* [Assigned task] Would you print the material exactly, starting at its first line and ending at the line holding "16,296.2,20,2.52,1009.8,18.33"?

· · · · ·

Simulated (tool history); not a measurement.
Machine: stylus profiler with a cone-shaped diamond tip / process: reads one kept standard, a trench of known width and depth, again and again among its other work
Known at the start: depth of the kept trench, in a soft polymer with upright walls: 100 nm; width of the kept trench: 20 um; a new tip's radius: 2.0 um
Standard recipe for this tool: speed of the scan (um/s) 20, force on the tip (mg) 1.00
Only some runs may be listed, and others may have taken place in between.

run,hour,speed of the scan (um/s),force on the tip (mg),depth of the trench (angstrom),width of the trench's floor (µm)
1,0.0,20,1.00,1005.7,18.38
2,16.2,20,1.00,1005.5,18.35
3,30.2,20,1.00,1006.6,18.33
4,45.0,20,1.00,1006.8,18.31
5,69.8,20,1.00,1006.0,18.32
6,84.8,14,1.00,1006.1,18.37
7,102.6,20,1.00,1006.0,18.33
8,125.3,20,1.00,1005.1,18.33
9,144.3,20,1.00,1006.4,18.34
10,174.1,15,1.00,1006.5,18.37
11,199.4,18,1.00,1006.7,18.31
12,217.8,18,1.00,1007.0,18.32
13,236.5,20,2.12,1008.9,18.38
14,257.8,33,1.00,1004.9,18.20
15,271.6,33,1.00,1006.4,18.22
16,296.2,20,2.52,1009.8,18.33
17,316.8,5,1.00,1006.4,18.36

· · · · ·

* [Problem solution]
Simulated (tool history); not a measurement.
Machine: stylus profiler with a cone-shaped diamond tip / process: reads one kept standard, a trench of known width and depth, again and again among its other work
Known at the start: depth of the kept trench, in a soft polymer with upright walls: 100 nm; width of the kept trench: 20 um; a new tip's radius: 2.0 um
Standard recipe for this tool: speed of the scan (um/s) 20, force on the tip (mg) 1.00
Only some runs may be listed, and others may have taken place in between.

run,hour,speed of the scan (um/s),force on the tip (mg),depth of the trench (angstrom),width of the trench's floor (µm)
1,0.0,20,1.00,1005.7,18.38
2,16.2,20,1.00,1005.5,18.35
3,30.2,20,1.00,1006.6,18.33
4,45.0,20,1.00,1006.8,18.31
5,69.8,20,1.00,1006.0,18.32
6,84.8,14,1.00,1006.1,18.37
7,102.6,20,1.00,1006.0,18.33
8,125.3,20,1.00,1005.1,18.33
9,144.3,20,1.00,1006.4,18.34
10,174.1,15,1.00,1006.5,18.37
11,199.4,18,1.00,1006.7,18.31
12,217.8,18,1.00,1007.0,18.32
13,236.5,20,2.12,1008.9,18.38
14,257.8,33,1.00,1004.9,18.20
15,271.6,33,1.00,1006.4,18.22
16,296.2,20,2.52,1009.8,18.33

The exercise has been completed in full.